Given entries
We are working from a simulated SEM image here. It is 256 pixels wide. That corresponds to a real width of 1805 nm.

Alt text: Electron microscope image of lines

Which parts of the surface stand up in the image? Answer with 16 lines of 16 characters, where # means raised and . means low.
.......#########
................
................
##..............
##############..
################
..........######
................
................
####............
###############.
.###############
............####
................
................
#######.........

Action item
Copy out all of the data. Keep every word unchanged.

Written response
We are working from a simulated SEM image here. It is 256 pixels wide. That corresponds to a real width of 1805 nm.

Alt text: Electron microscope image of lines

Which parts of the surface stand up in the image? Answer with 16 lines of 16 characters, where # means raised and . means low.
.......#########
................
................
##..............
##############..
################
..........######
................
................
####............
###############.
.###############
............####
................
................
#######.........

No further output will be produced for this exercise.